###

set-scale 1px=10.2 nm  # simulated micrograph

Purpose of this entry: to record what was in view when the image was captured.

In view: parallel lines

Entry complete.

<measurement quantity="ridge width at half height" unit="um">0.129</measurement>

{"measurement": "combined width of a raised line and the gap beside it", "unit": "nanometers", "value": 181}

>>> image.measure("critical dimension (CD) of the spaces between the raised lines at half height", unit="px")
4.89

###

== Exercise ==
So that nothing is lost, transcribe each entry exactly as written.

== Answer area ==
set-scale 1px=10.2 nm  # simulated micrograph

Purpose of this entry: to record what was in view when the image was captured.

In view: parallel lines

Entry complete.

<measurement quantity="ridge width at half height" unit="um">0.129</measurement>

{"measurement": "combined width of a raised line and the gap beside it", "unit": "nanometers", "value": 181}

>>> image.measure("critical dimension (CD) of the spaces between the raised lines at half height", unit="px")
4.89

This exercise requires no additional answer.